Exercise – Only the lines from the start of the data through the one containing "For reference, the" belong in your answer; return them exactly.

Given information –
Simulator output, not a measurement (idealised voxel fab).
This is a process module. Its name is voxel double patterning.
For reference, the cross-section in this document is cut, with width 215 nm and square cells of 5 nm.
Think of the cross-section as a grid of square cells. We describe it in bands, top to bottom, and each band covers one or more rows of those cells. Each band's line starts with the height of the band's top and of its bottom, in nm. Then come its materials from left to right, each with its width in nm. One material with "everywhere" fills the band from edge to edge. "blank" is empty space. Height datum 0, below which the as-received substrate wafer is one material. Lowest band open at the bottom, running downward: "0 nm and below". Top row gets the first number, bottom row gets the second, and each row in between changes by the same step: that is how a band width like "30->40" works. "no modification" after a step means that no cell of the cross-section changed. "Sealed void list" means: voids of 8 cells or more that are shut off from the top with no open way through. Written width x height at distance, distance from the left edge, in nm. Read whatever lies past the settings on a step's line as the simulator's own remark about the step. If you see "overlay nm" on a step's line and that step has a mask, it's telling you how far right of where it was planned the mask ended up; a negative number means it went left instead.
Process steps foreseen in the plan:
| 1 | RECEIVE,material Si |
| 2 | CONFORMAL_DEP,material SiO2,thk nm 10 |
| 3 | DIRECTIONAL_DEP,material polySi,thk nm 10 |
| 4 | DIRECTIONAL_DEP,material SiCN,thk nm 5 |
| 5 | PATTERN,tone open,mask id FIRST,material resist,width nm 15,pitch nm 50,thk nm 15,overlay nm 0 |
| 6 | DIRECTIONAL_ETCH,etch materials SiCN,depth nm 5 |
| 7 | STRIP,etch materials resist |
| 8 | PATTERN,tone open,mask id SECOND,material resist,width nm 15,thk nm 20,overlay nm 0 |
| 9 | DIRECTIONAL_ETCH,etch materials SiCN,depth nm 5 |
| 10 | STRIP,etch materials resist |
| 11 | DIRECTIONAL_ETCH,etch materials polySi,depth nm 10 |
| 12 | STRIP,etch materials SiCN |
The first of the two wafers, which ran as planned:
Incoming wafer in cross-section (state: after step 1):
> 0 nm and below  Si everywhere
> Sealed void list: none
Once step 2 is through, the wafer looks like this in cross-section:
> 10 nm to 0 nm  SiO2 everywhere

Task result –
Simulator output, not a measurement (idealised voxel fab).
This is a process module. Its name is voxel double patterning.
For reference, the cross-section in this document is cut, with width 215 nm and square cells of 5 nm.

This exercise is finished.